→ **Required action**:
Only one span of the listing below is wanted: the lines from the one with "3 op DIRECTIONAL_DEP" through the one with "11 op STRIP | etch materials resist", reproduced exactly, both ends kept.

→ **Given information**:
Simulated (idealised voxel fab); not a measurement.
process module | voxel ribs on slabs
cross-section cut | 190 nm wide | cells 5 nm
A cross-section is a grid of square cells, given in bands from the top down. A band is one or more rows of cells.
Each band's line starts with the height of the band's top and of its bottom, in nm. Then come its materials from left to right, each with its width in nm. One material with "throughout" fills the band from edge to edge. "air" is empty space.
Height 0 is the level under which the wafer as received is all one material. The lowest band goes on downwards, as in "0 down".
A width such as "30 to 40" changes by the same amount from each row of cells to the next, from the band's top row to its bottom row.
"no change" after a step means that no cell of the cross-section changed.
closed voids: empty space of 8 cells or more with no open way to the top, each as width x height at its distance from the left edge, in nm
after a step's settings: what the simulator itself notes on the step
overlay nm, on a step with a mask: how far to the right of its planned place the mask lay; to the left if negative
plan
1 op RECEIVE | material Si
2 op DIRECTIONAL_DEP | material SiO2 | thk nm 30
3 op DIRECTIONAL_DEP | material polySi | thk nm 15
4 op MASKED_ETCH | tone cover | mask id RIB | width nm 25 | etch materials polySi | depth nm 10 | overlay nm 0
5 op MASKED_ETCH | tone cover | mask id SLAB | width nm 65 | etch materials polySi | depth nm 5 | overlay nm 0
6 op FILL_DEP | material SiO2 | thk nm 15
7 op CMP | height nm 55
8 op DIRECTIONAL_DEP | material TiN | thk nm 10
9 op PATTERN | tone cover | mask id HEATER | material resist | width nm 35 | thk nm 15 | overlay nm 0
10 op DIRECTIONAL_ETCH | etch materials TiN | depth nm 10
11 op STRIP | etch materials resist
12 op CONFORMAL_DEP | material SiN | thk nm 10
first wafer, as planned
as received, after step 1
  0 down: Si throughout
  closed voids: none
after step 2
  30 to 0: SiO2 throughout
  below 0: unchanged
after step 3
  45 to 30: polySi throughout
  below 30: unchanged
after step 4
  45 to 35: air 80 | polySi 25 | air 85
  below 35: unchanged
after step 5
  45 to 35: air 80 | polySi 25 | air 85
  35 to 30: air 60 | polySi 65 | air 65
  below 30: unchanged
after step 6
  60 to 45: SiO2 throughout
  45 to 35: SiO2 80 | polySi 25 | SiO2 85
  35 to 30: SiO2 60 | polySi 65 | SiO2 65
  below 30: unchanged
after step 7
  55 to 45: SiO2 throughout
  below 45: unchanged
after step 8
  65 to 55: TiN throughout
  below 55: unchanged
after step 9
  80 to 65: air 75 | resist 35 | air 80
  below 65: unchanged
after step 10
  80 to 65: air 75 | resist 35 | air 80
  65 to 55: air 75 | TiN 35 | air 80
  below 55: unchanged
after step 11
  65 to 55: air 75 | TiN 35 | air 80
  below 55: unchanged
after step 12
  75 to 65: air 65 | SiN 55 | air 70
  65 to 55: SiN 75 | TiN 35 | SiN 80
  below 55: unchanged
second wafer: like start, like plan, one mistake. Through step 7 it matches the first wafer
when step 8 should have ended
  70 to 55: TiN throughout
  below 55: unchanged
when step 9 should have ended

→ **Problem solution**:
3 op DIRECTIONAL_DEP | material polySi | thk nm 15
4 op MASKED_ETCH | tone cover | mask id RIB | width nm 25 | etch materials polySi | depth nm 10 | overlay nm 0
5 op MASKED_ETCH | tone cover | mask id SLAB | width nm 65 | etch materials polySi | depth nm 5 | overlay nm 0
6 op FILL_DEP | material SiO2 | thk nm 15
7 op CMP | height nm 55
8 op DIRECTIONAL_DEP | material TiN | thk nm 10
9 op PATTERN | tone cover | mask id HEATER | material resist | width nm 35 | thk nm 15 | overlay nm 0
10 op DIRECTIONAL_ETCH | etch materials TiN | depth nm 10
11 op STRIP | etch materials resist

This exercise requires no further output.